### SUPPLIED DATA

▼▼▼

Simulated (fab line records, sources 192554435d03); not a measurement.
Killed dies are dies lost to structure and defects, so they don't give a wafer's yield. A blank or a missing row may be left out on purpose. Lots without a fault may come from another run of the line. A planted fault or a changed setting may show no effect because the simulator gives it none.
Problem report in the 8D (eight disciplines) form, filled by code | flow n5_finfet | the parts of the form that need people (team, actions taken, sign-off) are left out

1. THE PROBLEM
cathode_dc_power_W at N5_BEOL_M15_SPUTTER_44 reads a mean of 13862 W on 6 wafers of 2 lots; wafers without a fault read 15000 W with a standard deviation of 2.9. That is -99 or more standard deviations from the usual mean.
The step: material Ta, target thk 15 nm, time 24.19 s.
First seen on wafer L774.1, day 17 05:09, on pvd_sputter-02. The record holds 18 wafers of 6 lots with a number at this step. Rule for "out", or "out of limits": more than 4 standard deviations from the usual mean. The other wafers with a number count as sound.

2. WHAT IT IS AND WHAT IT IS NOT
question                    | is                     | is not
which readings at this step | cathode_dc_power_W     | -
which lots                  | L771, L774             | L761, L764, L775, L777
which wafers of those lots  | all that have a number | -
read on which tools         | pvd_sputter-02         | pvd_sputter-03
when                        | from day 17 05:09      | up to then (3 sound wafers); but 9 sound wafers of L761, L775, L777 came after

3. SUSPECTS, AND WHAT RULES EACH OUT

▲▲▲

### WORK ITEM
Extract the lines above, from the first one through the one containing "Killed dies are", and return only those, unchanged.

### WRITTEN RESPONSE
Simulated (fab line records, sources 192554435d03); not a measurement.
Killed dies are dies lost to structure and defects, so they don't give a wafer's yield. A blank or a missing row may be left out on purpose. Lots without a fault may come from another run of the line. A planted fault or a changed setting may show no effect because the simulator gives it none.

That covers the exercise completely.